**** Recorded data
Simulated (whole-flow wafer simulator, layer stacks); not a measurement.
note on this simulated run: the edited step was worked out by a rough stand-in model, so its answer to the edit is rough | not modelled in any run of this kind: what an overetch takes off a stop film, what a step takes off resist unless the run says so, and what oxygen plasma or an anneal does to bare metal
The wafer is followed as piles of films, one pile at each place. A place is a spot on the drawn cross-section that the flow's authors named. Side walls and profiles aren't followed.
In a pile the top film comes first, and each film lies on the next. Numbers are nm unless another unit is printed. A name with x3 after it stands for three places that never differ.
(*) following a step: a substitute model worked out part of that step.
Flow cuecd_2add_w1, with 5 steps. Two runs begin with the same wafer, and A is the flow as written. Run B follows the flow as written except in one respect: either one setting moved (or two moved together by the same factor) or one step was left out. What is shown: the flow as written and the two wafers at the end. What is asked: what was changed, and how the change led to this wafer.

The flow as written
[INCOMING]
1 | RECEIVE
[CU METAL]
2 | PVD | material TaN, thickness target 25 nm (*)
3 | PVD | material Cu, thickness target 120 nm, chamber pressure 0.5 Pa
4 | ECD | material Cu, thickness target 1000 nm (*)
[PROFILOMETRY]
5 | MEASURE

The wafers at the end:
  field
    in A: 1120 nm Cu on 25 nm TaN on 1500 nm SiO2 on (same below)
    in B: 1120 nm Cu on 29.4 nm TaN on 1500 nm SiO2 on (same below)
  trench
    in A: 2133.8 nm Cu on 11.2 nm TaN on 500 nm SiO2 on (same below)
********

# Activity
Copy task. Give back the whole listing exactly as written.

# Result
Simulated (whole-flow wafer simulator, layer stacks); not a measurement.
note on this simulated run: the edited step was worked out by a rough stand-in model, so its answer to the edit is rough | not modelled in any run of this kind: what an overetch takes off a stop film, what a step takes off resist unless the run says so, and what oxygen plasma or an anneal does to bare metal
The wafer is followed as piles of films, one pile at each place. A place is a spot on the drawn cross-section that the flow's authors named. Side walls and profiles aren't followed.
In a pile the top film comes first, and each film lies on the next. Numbers are nm unless another unit is printed. A name with x3 after it stands for three places that never differ.
(*) following a step: a substitute model worked out part of that step.
Flow cuecd_2add_w1, with 5 steps. Two runs begin with the same wafer, and A is the flow as written. Run B follows the flow as written except in one respect: either one setting moved (or two moved together by the same factor) or one step was left out. What is shown: the flow as written and the two wafers at the end. What is asked: what was changed, and how the change led to this wafer.

The flow as written
[INCOMING]
1 | RECEIVE
[CU METAL]
2 | PVD | material TaN, thickness target 25 nm (*)
3 | PVD | material Cu, thickness target 120 nm, chamber pressure 0.5 Pa
4 | ECD | material Cu, thickness target 1000 nm (*)
[PROFILOMETRY]
5 | MEASURE

The wafers at the end:
  field
    in A: 1120 nm Cu on 25 nm TaN on 1500 nm SiO2 on (same below)
    in B: 1120 nm Cu on 29.4 nm TaN on 1500 nm SiO2 on (same below)
  trench
    in A: 2133.8 nm Cu on 11.2 nm TaN on 500 nm SiO2 on (same below)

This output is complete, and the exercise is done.